ASSIGNED TASK → Write out the whole listing word for word.

DATA SECTION →
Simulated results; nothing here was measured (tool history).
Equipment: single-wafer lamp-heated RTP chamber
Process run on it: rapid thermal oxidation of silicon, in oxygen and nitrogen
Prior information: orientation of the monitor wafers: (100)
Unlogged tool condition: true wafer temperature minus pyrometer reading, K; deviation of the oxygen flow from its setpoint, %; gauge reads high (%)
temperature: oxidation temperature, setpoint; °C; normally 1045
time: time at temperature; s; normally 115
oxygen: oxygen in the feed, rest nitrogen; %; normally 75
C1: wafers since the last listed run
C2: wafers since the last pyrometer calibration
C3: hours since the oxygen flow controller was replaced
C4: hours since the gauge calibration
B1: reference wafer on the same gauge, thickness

EXPECTED ANSWER →
Simulated results; nothing here was measured (tool history).
Equipment: single-wafer lamp-heated RTP chamber
Process run on it: rapid thermal oxidation of silicon, in oxygen and nitrogen
Prior information: orientation of the monitor wafers: (100)
Unlogged tool condition: true wafer temperature minus pyrometer reading, K; deviation of the oxygen flow from its setpoint, %; gauge reads high (%)
temperature: oxidation temperature, setpoint; °C; normally 1045
time: time at temperature; s; normally 115
oxygen: oxygen in the feed, rest nitrogen; %; normally 75
C1: wafers since the last listed run
C2: wafers since the last pyrometer calibration
C3: hours since the oxygen flow controller was replaced
C4: hours since the gauge calibration
B1: reference wafer on the same gauge, thickness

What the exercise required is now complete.